## TASK ITEM:
Beginning at the line containing "# step GF_DUAL_GATE_STRIP_13" in the material below and ending at the line containing "L730.3 plasma_asher-01 1", return each line exactly and add nothing.

## ENTRIES SHOWN:
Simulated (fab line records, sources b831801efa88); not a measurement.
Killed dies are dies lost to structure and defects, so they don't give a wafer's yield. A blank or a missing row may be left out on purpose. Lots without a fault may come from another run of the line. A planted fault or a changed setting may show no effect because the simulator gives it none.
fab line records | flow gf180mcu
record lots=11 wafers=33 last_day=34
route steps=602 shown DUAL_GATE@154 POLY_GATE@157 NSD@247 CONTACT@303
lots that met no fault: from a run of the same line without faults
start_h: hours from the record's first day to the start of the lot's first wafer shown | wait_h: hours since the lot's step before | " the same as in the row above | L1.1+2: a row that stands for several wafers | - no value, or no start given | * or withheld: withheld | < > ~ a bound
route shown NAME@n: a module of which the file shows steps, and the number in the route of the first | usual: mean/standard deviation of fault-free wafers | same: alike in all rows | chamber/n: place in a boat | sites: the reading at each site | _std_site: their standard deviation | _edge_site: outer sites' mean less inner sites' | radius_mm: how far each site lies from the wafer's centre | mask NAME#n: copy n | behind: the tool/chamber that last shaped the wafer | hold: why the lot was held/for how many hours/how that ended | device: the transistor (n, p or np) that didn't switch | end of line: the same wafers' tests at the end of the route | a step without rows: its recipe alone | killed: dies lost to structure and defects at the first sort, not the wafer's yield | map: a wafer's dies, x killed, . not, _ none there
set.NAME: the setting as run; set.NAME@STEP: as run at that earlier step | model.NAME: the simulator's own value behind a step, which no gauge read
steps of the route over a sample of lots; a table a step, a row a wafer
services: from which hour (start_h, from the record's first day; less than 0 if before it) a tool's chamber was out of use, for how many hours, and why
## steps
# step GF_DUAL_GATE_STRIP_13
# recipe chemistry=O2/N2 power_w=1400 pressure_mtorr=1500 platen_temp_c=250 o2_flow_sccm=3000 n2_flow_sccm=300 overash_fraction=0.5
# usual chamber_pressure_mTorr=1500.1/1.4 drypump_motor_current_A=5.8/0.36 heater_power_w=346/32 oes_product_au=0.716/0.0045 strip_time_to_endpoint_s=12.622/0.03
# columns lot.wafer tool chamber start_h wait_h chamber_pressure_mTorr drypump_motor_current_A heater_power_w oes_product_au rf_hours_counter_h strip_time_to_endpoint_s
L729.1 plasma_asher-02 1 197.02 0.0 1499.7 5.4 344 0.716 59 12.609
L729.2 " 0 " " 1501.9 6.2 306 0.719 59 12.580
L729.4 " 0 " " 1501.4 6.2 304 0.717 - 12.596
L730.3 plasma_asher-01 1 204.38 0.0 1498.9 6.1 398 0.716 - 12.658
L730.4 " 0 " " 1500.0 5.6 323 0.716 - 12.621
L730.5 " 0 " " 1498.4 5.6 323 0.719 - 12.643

## ANSWER SECTION:
# step GF_DUAL_GATE_STRIP_13
# recipe chemistry=O2/N2 power_w=1400 pressure_mtorr=1500 platen_temp_c=250 o2_flow_sccm=3000 n2_flow_sccm=300 overash_fraction=0.5
# usual chamber_pressure_mTorr=1500.1/1.4 drypump_motor_current_A=5.8/0.36 heater_power_w=346/32 oes_product_au=0.716/0.0045 strip_time_to_endpoint_s=12.622/0.03
# columns lot.wafer tool chamber start_h wait_h chamber_pressure_mTorr drypump_motor_current_A heater_power_w oes_product_au rf_hours_counter_h strip_time_to_endpoint_s
L729.1 plasma_asher-02 1 197.02 0.0 1499.7 5.4 344 0.716 59 12.609
L729.2 " 0 " " 1501.9 6.2 306 0.719 59 12.580
L729.4 " 0 " " 1501.4 6.2 304 0.717 - 12.596
L730.3 plasma_asher-01 1 204.38 0.0 1498.9 6.1 398 0.716 - 12.658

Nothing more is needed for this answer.